**Assignment:** Copy out all of the data below with no alterations.

--- Data extract Enclosed Below ---
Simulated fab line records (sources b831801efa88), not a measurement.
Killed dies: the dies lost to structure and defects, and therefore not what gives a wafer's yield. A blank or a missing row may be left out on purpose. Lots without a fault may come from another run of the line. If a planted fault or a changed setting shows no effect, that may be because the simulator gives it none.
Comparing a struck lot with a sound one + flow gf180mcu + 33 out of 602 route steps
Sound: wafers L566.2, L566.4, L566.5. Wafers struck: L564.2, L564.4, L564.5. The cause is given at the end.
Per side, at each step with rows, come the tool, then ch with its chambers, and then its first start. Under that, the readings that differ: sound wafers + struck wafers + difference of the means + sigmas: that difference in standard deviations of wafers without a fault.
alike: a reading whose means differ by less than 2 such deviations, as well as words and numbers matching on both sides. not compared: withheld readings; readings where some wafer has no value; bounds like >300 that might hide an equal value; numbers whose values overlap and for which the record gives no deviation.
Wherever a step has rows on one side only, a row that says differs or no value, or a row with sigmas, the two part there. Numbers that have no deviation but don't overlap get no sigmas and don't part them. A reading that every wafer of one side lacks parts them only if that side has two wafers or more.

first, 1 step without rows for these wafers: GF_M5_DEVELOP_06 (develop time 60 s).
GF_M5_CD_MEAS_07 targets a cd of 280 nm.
--- End of Enclosed Data extract ---

**Solution:**
Simulated fab line records (sources b831801efa88), not a measurement.
Killed dies: the dies lost to structure and defects, and therefore not what gives a wafer's yield. A blank or a missing row may be left out on purpose. Lots without a fault may come from another run of the line. If a planted fault or a changed setting shows no effect, that may be because the simulator gives it none.
Comparing a struck lot with a sound one + flow gf180mcu + 33 out of 602 route steps
Sound: wafers L566.2, L566.4, L566.5. Wafers struck: L564.2, L564.4, L564.5. The cause is given at the end.
Per side, at each step with rows, come the tool, then ch with its chambers, and then its first start. Under that, the readings that differ: sound wafers + struck wafers + difference of the means + sigmas: that difference in standard deviations of wafers without a fault.
alike: a reading whose means differ by less than 2 such deviations, as well as words and numbers matching on both sides. not compared: withheld readings; readings where some wafer has no value; bounds like >300 that might hide an equal value; numbers whose values overlap and for which the record gives no deviation.
Wherever a step has rows on one side only, a row that says differs or no value, or a row with sigmas, the two part there. Numbers that have no deviation but don't overlap get no sigmas and don't part them. A reading that every wafer of one side lacks parts them only if that side has two wafers or more.

first, 1 step without rows for these wafers: GF_M5_DEVELOP_06 (develop time 60 s).
GF_M5_CD_MEAS_07 targets a cd of 280 nm.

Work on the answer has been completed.